GIVEN DATA:
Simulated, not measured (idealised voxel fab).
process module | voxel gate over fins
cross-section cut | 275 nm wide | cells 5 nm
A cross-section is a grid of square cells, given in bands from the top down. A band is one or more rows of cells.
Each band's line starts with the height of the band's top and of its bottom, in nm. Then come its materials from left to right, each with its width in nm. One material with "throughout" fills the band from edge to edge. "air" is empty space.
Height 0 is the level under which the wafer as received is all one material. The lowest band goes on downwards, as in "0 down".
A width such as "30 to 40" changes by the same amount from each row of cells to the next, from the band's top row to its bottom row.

BRIEF: Word for word, write out every line of the listing.

TASK OUTPUT:
Simulated, not measured (idealised voxel fab).
process module | voxel gate over fins
cross-section cut | 275 nm wide | cells 5 nm
A cross-section is a grid of square cells, given in bands from the top down. A band is one or more rows of cells.
Each band's line starts with the height of the band's top and of its bottom, in nm. Then come its materials from left to right, each with its width in nm. One material with "throughout" fills the band from edge to edge. "air" is empty space.
Height 0 is the level under which the wafer as received is all one material. The lowest band goes on downwards, as in "0 down".
A width such as "30 to 40" changes by the same amount from each row of cells to the next, from the band's top row to its bottom row.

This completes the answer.